__Requirement__:
In the listing below, locate the line containing "L094.1 | 893" and the line containing "Placed correctly: 4". Output both of them and every line between, exactly as written, and nothing more.

************

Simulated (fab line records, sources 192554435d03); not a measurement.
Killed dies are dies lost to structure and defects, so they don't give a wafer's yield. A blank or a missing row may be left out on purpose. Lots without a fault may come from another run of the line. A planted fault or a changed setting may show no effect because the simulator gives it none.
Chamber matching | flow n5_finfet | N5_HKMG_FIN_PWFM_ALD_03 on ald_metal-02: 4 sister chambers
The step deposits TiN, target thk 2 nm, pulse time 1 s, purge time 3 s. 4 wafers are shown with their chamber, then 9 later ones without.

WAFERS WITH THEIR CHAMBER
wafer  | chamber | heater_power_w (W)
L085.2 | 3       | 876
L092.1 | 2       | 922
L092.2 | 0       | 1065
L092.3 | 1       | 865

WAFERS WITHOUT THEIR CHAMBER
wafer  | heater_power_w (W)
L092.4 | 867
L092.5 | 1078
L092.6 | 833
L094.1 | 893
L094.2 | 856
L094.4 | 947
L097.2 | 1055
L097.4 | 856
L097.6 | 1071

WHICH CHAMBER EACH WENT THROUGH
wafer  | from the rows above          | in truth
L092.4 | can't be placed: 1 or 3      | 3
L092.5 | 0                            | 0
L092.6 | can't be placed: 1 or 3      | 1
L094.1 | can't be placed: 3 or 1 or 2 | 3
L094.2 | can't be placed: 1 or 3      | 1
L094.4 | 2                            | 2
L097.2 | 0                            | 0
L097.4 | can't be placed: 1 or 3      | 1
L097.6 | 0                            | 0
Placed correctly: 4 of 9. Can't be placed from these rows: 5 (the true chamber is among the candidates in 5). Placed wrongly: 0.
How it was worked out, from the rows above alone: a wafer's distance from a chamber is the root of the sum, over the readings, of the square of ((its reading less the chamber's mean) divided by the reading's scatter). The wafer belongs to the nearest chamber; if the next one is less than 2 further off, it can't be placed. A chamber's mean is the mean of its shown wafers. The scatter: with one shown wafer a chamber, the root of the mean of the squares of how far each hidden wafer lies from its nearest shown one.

************

__Answer section__:
L094.1 | 893
L094.2 | 856
L094.4 | 947
L097.2 | 1055
L097.4 | 856
L097.6 | 1071

WHICH CHAMBER EACH WENT THROUGH
wafer  | from the rows above          | in truth
L092.4 | can't be placed: 1 or 3      | 3
L092.5 | 0                            | 0
L092.6 | can't be placed: 1 or 3      | 1
L094.1 | can't be placed: 3 or 1 or 2 | 3
L094.2 | can't be placed: 1 or 3      | 1
L094.4 | 2                            | 2
L097.2 | 0                            | 0
L097.4 | can't be placed: 1 or 3      | 1
L097.6 | 0                            | 0
Placed correctly: 4 of 9. Can't be placed from these rows: 5 (the true chamber is among the candidates in 5). Placed wrongly: 0.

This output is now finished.